### Data under study ###

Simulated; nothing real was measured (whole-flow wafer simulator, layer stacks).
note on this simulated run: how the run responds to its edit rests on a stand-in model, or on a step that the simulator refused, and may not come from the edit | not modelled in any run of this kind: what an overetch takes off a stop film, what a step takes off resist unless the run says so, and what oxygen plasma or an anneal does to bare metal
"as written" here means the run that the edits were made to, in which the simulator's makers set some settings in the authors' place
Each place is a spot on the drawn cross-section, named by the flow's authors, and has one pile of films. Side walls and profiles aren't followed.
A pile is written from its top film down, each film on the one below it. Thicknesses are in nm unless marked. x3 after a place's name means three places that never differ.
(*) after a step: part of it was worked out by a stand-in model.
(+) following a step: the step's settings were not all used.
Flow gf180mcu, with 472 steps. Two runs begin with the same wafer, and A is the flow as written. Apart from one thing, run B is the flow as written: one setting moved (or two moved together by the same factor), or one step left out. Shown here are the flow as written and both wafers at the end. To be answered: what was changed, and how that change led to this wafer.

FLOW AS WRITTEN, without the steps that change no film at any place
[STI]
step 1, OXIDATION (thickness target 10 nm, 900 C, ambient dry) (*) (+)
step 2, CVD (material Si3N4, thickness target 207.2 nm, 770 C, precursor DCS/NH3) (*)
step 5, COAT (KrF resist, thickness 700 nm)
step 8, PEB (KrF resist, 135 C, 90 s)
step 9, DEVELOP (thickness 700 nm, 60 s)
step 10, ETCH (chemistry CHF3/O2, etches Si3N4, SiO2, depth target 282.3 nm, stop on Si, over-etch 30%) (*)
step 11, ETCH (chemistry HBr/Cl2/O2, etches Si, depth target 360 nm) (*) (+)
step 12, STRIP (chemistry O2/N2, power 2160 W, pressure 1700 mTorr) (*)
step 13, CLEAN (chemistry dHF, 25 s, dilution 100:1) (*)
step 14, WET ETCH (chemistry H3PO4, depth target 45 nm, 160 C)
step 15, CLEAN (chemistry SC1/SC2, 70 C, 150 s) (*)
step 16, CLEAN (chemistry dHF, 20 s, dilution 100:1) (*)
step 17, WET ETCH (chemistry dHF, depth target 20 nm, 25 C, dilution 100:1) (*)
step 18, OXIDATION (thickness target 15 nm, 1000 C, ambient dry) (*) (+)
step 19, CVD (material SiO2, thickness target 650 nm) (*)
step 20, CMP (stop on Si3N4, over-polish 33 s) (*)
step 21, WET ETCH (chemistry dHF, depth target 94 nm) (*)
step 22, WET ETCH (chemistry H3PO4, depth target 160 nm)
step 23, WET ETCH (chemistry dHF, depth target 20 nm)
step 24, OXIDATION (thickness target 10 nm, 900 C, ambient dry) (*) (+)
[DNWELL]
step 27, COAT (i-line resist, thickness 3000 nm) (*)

###

Work item: Set down, exactly as written, each line of the data from its opening line through the one containing "step 2, CVD". Output nothing more.

Answer space:
Simulated; nothing real was measured (whole-flow wafer simulator, layer stacks).
note on this simulated run: how the run responds to its edit rests on a stand-in model, or on a step that the simulator refused, and may not come from the edit | not modelled in any run of this kind: what an overetch takes off a stop film, what a step takes off resist unless the run says so, and what oxygen plasma or an anneal does to bare metal
"as written" here means the run that the edits were made to, in which the simulator's makers set some settings in the authors' place
Each place is a spot on the drawn cross-section, named by the flow's authors, and has one pile of films. Side walls and profiles aren't followed.
A pile is written from its top film down, each film on the one below it. Thicknesses are in nm unless marked. x3 after a place's name means three places that never differ.
(*) after a step: part of it was worked out by a stand-in model.
(+) following a step: the step's settings were not all used.
Flow gf180mcu, with 472 steps. Two runs begin with the same wafer, and A is the flow as written. Apart from one thing, run B is the flow as written: one setting moved (or two moved together by the same factor), or one step left out. Shown here are the flow as written and both wafers at the end. To be answered: what was changed, and how that change led to this wafer.

FLOW AS WRITTEN, without the steps that change no film at any place
[STI]
step 1, OXIDATION (thickness target 10 nm, 900 C, ambient dry) (*) (+)
step 2, CVD (material Si3N4, thickness target 207.2 nm, 770 C, precursor DCS/NH3) (*)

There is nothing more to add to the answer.